* **Extracted entries**:
=== Begin Enclosure ===

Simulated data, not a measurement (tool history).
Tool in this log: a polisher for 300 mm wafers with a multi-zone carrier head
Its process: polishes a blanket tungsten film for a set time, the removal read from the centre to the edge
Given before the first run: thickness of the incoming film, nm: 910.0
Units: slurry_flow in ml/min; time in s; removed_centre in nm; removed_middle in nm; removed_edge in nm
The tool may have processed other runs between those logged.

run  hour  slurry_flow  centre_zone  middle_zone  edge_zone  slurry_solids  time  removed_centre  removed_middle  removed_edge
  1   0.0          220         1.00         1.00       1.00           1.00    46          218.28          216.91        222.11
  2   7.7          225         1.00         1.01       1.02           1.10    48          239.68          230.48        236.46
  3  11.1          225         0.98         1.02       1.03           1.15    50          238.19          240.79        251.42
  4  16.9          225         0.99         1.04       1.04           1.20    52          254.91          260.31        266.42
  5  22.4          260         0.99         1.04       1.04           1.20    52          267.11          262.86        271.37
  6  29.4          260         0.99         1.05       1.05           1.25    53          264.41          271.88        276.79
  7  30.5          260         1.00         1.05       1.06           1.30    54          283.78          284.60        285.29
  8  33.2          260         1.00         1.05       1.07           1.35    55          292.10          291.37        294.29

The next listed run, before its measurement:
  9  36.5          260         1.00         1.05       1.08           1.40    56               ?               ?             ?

=== End Enclosure ===

* **Brief**: What you return must be the entries, given again word for word.

* **Task result**:
Simulated data, not a measurement (tool history).
Tool in this log: a polisher for 300 mm wafers with a multi-zone carrier head
Its process: polishes a blanket tungsten film for a set time, the removal read from the centre to the edge
Given before the first run: thickness of the incoming film, nm: 910.0
Units: slurry_flow in ml/min; time in s; removed_centre in nm; removed_middle in nm; removed_edge in nm
The tool may have processed other runs between those logged.

run  hour  slurry_flow  centre_zone  middle_zone  edge_zone  slurry_solids  time  removed_centre  removed_middle  removed_edge
  1   0.0          220         1.00         1.00       1.00           1.00    46          218.28          216.91        222.11
  2   7.7          225         1.00         1.01       1.02           1.10    48          239.68          230.48        236.46
  3  11.1          225         0.98         1.02       1.03           1.15    50          238.19          240.79        251.42
  4  16.9          225         0.99         1.04       1.04           1.20    52          254.91          260.31        266.42
  5  22.4          260         0.99         1.04       1.04           1.20    52          267.11          262.86        271.37
  6  29.4          260         0.99         1.05       1.05           1.25    53          264.41          271.88        276.79
  7  30.5          260         1.00         1.05       1.06           1.30    54          283.78          284.60        285.29
  8  33.2          260         1.00         1.05       1.07           1.35    55          292.10          291.37        294.29

The next listed run, before its measurement:
  9  36.5          260         1.00         1.05       1.08           1.40    56               ?               ?             ?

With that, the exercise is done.